:: Source data

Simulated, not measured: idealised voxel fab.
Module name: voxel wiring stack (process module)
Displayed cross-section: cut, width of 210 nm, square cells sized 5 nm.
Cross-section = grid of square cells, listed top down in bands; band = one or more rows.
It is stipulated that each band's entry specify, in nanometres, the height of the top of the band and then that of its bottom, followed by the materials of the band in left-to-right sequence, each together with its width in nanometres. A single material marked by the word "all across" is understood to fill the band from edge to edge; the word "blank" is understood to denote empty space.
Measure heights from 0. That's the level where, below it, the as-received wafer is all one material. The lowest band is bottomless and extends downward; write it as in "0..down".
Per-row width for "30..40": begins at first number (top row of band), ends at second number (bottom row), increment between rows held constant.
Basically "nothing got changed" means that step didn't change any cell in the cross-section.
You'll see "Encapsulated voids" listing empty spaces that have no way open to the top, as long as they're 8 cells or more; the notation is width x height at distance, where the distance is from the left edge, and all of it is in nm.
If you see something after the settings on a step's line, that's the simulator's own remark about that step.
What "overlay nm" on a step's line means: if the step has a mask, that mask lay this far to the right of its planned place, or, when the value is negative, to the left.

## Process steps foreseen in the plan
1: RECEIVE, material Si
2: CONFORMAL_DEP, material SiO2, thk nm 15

::::

▶ _Required action_
Return all of the material precisely as written.

▶ _Exercise response_
Simulated, not measured: idealised voxel fab.
Module name: voxel wiring stack (process module)
Displayed cross-section: cut, width of 210 nm, square cells sized 5 nm.
Cross-section = grid of square cells, listed top down in bands; band = one or more rows.
It is stipulated that each band's entry specify, in nanometres, the height of the top of the band and then that of its bottom, followed by the materials of the band in left-to-right sequence, each together with its width in nanometres. A single material marked by the word "all across" is understood to fill the band from edge to edge; the word "blank" is understood to denote empty space.
Measure heights from 0. That's the level where, below it, the as-received wafer is all one material. The lowest band is bottomless and extends downward; write it as in "0..down".
Per-row width for "30..40": begins at first number (top row of band), ends at second number (bottom row), increment between rows held constant.
Basically "nothing got changed" means that step didn't change any cell in the cross-section.
You'll see "Encapsulated voids" listing empty spaces that have no way open to the top, as long as they're 8 cells or more; the notation is width x height at distance, where the distance is from the left edge, and all of it is in nm.
If you see something after the settings on a step's line, that's the simulator's own remark about that step.
What "overlay nm" on a step's line means: if the step has a mask, that mask lay this far to the right of its planned place, or, when the value is negative, to the left.

## Process steps foreseen in the plan
1: RECEIVE, material Si
2: CONFORMAL_DEP, material SiO2, thk nm 15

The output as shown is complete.